*ASSIGNMENT*. Which lines of the entries below run from the one holding "46 | HARDBAKE | 120 C, 60 s" to the one holding "60 | SOFTBAKE (*)", inclusive? Set down exactly those lines and no others.

============

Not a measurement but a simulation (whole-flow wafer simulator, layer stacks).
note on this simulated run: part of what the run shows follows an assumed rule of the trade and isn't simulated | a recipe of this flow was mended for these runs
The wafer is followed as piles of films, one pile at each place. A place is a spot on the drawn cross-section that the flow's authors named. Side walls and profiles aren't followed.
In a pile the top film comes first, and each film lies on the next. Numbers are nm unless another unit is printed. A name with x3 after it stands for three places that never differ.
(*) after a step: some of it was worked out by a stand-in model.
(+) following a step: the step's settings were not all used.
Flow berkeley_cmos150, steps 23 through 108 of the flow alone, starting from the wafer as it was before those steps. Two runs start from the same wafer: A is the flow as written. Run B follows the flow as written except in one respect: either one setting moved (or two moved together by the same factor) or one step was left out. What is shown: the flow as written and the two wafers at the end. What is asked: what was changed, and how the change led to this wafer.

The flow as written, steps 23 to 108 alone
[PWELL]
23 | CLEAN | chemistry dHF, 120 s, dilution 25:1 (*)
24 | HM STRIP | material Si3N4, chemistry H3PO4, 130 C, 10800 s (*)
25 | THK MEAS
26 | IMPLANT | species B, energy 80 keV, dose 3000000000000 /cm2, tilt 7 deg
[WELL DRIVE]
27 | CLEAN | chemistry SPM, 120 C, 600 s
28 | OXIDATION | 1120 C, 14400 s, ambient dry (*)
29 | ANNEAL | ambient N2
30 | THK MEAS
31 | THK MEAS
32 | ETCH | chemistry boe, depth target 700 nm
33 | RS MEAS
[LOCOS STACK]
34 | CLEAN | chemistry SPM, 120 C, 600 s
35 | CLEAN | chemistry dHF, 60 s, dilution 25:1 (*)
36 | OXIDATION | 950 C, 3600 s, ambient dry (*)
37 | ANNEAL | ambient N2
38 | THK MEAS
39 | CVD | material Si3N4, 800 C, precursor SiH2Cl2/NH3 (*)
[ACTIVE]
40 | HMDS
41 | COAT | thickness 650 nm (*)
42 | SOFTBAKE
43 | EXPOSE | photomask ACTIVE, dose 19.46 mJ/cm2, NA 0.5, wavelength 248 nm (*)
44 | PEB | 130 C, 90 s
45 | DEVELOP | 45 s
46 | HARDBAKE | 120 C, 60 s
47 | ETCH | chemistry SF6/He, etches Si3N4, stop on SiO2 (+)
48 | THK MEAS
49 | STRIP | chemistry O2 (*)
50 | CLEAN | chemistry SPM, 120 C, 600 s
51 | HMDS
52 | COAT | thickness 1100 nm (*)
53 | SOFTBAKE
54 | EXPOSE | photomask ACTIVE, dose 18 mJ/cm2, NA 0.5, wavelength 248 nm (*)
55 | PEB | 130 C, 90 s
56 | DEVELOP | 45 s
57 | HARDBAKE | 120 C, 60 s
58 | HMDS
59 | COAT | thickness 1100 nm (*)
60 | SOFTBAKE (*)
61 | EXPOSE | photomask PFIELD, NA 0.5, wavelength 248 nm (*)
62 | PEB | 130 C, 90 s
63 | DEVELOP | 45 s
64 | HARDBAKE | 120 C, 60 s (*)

============

*TASK ANSWER*.
46 | HARDBAKE | 120 C, 60 s
47 | ETCH | chemistry SF6/He, etches Si3N4, stop on SiO2 (+)
48 | THK MEAS
49 | STRIP | chemistry O2 (*)
50 | CLEAN | chemistry SPM, 120 C, 600 s
51 | HMDS
52 | COAT | thickness 1100 nm (*)
53 | SOFTBAKE
54 | EXPOSE | photomask ACTIVE, dose 18 mJ/cm2, NA 0.5, wavelength 248 nm (*)
55 | PEB | 130 C, 90 s
56 | DEVELOP | 45 s
57 | HARDBAKE | 120 C, 60 s
58 | HMDS
59 | COAT | thickness 1100 nm (*)
60 | SOFTBAKE (*)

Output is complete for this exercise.